START Records provided

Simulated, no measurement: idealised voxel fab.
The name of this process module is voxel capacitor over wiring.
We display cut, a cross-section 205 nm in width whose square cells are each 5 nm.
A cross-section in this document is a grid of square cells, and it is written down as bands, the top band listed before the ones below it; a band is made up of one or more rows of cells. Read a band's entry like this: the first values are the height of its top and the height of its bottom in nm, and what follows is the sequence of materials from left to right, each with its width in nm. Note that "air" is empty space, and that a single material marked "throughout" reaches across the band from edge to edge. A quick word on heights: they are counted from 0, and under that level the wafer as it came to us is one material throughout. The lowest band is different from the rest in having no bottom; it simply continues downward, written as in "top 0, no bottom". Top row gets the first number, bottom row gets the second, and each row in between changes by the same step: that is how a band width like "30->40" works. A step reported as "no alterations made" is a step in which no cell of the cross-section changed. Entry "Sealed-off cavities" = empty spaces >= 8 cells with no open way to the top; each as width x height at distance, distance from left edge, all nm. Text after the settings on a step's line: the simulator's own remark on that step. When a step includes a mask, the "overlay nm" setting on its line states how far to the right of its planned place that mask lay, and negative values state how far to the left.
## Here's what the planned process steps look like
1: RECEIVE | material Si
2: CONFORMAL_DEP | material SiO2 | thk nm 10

END Records provided

• _Work order_:
All entries shown above should be duplicated without a single difference.

• _Result_:
Simulated, no measurement: idealised voxel fab.
The name of this process module is voxel capacitor over wiring.
We display cut, a cross-section 205 nm in width whose square cells are each 5 nm.
A cross-section in this document is a grid of square cells, and it is written down as bands, the top band listed before the ones below it; a band is made up of one or more rows of cells. Read a band's entry like this: the first values are the height of its top and the height of its bottom in nm, and what follows is the sequence of materials from left to right, each with its width in nm. Note that "air" is empty space, and that a single material marked "throughout" reaches across the band from edge to edge. A quick word on heights: they are counted from 0, and under that level the wafer as it came to us is one material throughout. The lowest band is different from the rest in having no bottom; it simply continues downward, written as in "top 0, no bottom". Top row gets the first number, bottom row gets the second, and each row in between changes by the same step: that is how a band width like "30->40" works. A step reported as "no alterations made" is a step in which no cell of the cross-section changed. Entry "Sealed-off cavities" = empty spaces >= 8 cells with no open way to the top; each as width x height at distance, distance from left edge, all nm. Text after the settings on a step's line: the simulator's own remark on that step. When a step includes a mask, the "overlay nm" setting on its line states how far to the right of its planned place that mask lay, and negative values state how far to the left.
## Here's what the planned process steps look like
1: RECEIVE | material Si
2: CONFORMAL_DEP | material SiO2 | thk nm 10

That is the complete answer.